== Source material ==
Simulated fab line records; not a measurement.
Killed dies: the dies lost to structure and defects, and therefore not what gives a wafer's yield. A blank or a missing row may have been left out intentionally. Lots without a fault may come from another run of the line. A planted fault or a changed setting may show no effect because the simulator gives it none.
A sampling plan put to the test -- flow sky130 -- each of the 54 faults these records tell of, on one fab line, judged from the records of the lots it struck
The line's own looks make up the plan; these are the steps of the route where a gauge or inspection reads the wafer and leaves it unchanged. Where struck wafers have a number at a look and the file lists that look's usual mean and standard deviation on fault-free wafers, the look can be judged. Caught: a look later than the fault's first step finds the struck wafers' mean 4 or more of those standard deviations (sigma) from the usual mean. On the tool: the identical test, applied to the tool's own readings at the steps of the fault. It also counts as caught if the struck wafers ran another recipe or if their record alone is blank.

== Action item ==
Transcribe all of the records exactly.

== Expected answer ==
Simulated fab line records; not a measurement.
Killed dies: the dies lost to structure and defects, and therefore not what gives a wafer's yield. A blank or a missing row may have been left out intentionally. Lots without a fault may come from another run of the line. A planted fault or a changed setting may show no effect because the simulator gives it none.
A sampling plan put to the test -- flow sky130 -- each of the 54 faults these records tell of, on one fab line, judged from the records of the lots it struck
The line's own looks make up the plan; these are the steps of the route where a gauge or inspection reads the wafer and leaves it unchanged. Where struck wafers have a number at a look and the file lists that look's usual mean and standard deviation on fault-free wafers, the look can be judged. Caught: a look later than the fault's first step finds the struck wafers' mean 4 or more of those standard deviations (sigma) from the usual mean. On the tool: the identical test, applied to the tool's own readings at the steps of the fault. It also counts as caught if the struck wafers ran another recipe or if their record alone is blank.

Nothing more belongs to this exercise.